TASK ITEM: Every line below should be set down exactly as it appears.

EXTRACTED MATERIAL:
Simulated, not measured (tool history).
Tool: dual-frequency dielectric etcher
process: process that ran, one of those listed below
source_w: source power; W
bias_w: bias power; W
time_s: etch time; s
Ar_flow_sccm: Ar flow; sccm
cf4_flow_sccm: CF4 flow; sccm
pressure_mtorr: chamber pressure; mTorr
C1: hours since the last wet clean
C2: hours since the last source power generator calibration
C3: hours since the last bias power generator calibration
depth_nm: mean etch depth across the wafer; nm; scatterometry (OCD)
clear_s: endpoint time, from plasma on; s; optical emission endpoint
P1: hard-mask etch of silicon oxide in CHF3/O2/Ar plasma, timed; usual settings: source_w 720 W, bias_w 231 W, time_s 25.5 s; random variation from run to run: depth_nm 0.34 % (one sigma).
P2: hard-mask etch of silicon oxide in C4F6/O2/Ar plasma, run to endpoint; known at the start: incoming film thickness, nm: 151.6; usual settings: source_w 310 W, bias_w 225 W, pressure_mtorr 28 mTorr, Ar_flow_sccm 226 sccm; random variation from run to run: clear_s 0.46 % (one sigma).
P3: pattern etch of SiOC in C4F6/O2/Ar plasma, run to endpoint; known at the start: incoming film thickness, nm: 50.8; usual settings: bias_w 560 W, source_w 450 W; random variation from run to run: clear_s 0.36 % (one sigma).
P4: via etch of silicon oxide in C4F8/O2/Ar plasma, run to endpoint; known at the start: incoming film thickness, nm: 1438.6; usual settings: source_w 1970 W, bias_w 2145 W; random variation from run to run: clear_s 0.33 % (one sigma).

EXERCISE SOLUTION:
Simulated, not measured (tool history).
Tool: dual-frequency dielectric etcher
process: process that ran, one of those listed below
source_w: source power; W
bias_w: bias power; W
time_s: etch time; s
Ar_flow_sccm: Ar flow; sccm
cf4_flow_sccm: CF4 flow; sccm
pressure_mtorr: chamber pressure; mTorr
C1: hours since the last wet clean
C2: hours since the last source power generator calibration
C3: hours since the last bias power generator calibration
depth_nm: mean etch depth across the wafer; nm; scatterometry (OCD)
clear_s: endpoint time, from plasma on; s; optical emission endpoint
P1: hard-mask etch of silicon oxide in CHF3/O2/Ar plasma, timed; usual settings: source_w 720 W, bias_w 231 W, time_s 25.5 s; random variation from run to run: depth_nm 0.34 % (one sigma).
P2: hard-mask etch of silicon oxide in C4F6/O2/Ar plasma, run to endpoint; known at the start: incoming film thickness, nm: 151.6; usual settings: source_w 310 W, bias_w 225 W, pressure_mtorr 28 mTorr, Ar_flow_sccm 226 sccm; random variation from run to run: clear_s 0.46 % (one sigma).
P3: pattern etch of SiOC in C4F6/O2/Ar plasma, run to endpoint; known at the start: incoming film thickness, nm: 50.8; usual settings: bias_w 560 W, source_w 450 W; random variation from run to run: clear_s 0.36 % (one sigma).
P4: via etch of silicon oxide in C4F8/O2/Ar plasma, run to endpoint; known at the start: incoming film thickness, nm: 1438.6; usual settings: source_w 1970 W, bias_w 2145 W; random variation from run to run: clear_s 0.33 % (one sigma).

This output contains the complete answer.